[Work task]: Copy the lines of the entries exactly, from the opening one to the one holding "# 32 lines, 32 characters each", and leave out everything after.

=== Supplied information ===

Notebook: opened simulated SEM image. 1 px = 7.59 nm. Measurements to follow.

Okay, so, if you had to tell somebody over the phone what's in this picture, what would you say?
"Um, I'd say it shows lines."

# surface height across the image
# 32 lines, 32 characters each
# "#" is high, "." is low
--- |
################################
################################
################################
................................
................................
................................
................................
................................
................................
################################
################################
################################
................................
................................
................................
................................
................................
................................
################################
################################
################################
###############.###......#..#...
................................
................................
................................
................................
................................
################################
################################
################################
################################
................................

===

[Your solution]:
Notebook: opened simulated SEM image. 1 px = 7.59 nm. Measurements to follow.

Okay, so, if you had to tell somebody over the phone what's in this picture, what would you say?
"Um, I'd say it shows lines."

# surface height across the image
# 32 lines, 32 characters each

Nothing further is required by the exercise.